■ **Input data**:
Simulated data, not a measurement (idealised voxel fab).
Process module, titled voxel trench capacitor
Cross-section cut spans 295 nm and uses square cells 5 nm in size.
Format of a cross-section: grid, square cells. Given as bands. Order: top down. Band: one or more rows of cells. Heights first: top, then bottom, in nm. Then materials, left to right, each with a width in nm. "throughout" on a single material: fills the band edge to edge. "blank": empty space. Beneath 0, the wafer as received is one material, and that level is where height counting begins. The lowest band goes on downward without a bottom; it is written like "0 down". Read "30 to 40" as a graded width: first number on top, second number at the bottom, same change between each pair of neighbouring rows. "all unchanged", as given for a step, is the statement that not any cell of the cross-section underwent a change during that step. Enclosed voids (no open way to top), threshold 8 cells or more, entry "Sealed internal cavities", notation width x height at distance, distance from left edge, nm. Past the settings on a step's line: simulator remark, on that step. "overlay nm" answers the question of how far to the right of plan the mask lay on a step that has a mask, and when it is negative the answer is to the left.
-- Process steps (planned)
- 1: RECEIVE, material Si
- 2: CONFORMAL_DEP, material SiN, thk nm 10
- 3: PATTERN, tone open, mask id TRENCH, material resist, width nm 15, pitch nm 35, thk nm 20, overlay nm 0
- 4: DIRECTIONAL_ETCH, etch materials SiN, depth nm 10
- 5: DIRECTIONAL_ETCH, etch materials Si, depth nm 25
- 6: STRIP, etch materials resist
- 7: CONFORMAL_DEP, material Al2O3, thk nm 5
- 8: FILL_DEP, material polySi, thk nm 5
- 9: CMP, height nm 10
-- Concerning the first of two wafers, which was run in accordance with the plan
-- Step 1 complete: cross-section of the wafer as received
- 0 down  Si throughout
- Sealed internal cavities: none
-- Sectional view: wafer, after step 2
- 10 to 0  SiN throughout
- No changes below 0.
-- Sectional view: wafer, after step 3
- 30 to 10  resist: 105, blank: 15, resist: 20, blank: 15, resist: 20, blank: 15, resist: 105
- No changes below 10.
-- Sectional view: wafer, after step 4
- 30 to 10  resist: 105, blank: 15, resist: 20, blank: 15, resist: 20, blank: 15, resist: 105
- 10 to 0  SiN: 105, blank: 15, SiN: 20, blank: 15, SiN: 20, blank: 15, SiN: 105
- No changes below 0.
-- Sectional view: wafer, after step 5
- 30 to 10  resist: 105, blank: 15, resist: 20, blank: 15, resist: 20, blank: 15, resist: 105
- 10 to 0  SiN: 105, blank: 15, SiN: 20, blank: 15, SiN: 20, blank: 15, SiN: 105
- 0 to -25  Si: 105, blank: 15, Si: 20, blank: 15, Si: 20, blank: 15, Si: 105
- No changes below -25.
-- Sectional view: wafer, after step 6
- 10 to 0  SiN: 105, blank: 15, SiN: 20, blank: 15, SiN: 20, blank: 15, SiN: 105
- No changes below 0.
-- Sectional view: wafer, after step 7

■ **Work order**: Write the opening line of the data above and every line after it, exactly, stopping once you have written the line with "Cross-section cut spans".

■ **Answer box**:
Simulated data, not a measurement (idealised voxel fab).
Process module, titled voxel trench capacitor
Cross-section cut spans 295 nm and uses square cells 5 nm in size.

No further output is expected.